* Exercise *
Up to and including the line that contains "lots untouched by", write out each line of the material from its first line, exactly.

--------------------------------
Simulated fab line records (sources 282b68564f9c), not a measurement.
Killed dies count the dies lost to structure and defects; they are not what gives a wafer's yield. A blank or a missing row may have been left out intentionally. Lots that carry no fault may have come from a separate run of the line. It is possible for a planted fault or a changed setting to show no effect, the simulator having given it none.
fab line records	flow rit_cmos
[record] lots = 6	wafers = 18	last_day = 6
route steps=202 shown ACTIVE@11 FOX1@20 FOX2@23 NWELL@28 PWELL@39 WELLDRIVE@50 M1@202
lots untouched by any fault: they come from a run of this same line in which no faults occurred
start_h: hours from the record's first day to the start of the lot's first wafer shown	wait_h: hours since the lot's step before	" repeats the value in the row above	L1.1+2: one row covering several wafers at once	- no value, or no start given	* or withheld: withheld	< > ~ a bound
--------------------------------

* Task output *
Simulated fab line records (sources 282b68564f9c), not a measurement.
Killed dies count the dies lost to structure and defects; they are not what gives a wafer's yield. A blank or a missing row may have been left out intentionally. Lots that carry no fault may have come from a separate run of the line. It is possible for a planted fault or a changed setting to show no effect, the simulator having given it none.
fab line records	flow rit_cmos
[record] lots = 6	wafers = 18	last_day = 6
route steps=202 shown ACTIVE@11 FOX1@20 FOX2@23 NWELL@28 PWELL@39 WELLDRIVE@50 M1@202
lots untouched by any fault: they come from a run of this same line in which no faults occurred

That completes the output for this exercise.